### [Assigned task]
Output the entries below so that they read exactly as they do now.

*** Data shown ***
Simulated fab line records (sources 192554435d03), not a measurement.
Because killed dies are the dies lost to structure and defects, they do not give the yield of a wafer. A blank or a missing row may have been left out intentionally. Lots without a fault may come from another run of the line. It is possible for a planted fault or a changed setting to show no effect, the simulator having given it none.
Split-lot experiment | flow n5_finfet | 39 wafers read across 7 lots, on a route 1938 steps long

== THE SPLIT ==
*** End of Data shown ***

### [Written response]
Simulated fab line records (sources 192554435d03), not a measurement.
Because killed dies are the dies lost to structure and defects, they do not give the yield of a wafer. A blank or a missing row may have been left out intentionally. Lots without a fault may come from another run of the line. It is possible for a planted fault or a changed setting to show no effect, the simulator having given it none.
Split-lot experiment | flow n5_finfet | 39 wafers read across 7 lots, on a route 1938 steps long

== THE SPLIT ==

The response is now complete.